---+---

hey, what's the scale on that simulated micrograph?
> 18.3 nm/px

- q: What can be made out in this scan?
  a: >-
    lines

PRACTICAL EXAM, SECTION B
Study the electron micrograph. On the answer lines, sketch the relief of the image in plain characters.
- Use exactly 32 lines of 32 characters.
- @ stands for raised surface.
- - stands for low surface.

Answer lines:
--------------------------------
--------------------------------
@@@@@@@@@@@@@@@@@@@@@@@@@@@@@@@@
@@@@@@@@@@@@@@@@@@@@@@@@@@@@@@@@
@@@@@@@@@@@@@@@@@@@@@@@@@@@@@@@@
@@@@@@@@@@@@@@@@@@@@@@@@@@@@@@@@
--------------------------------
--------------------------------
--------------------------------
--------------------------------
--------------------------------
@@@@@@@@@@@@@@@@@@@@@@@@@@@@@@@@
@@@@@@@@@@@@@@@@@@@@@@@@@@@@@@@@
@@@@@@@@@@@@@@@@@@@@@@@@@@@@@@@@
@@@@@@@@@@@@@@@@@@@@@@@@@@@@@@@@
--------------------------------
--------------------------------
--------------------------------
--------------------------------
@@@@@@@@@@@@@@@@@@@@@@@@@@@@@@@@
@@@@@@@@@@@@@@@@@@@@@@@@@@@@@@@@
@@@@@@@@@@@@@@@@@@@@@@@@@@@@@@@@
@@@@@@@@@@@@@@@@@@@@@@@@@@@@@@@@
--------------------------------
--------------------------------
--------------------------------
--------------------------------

---+---

• EXERCISE
Write the opening line of the data above and every line after it, exactly, stopping once you have written the line with "PRACTICAL EXAM, SECTION B".

• WRITTEN REPLY
hey, what's the scale on that simulated micrograph?
> 18.3 nm/px

- q: What can be made out in this scan?
  a: >-
    lines

PRACTICAL EXAM, SECTION B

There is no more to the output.